WORK ORDER >>
Only those lines running from the start of the listing below through the line that holds "Initial facts: vessel: 2.0 l" are to be written out, exactly and in full.

DATA >>
<<<<

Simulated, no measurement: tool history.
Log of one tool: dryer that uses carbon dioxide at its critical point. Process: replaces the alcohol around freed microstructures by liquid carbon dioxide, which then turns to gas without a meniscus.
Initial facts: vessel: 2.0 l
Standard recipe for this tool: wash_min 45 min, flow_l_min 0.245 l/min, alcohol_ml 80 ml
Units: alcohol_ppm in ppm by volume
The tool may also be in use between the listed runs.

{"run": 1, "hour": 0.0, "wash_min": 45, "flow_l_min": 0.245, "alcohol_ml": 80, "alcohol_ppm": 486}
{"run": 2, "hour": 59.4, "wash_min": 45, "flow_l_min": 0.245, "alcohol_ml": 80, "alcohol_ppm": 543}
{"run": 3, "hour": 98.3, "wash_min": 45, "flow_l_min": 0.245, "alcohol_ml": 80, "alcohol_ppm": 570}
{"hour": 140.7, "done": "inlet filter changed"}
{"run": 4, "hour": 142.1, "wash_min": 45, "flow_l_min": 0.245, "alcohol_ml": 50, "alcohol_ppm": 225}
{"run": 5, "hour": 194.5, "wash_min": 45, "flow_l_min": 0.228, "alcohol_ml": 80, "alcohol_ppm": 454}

>>>>

EXERCISE RESULT >>
Simulated, no measurement: tool history.
Log of one tool: dryer that uses carbon dioxide at its critical point. Process: replaces the alcohol around freed microstructures by liquid carbon dioxide, which then turns to gas without a meniscus.
Initial facts: vessel: 2.0 l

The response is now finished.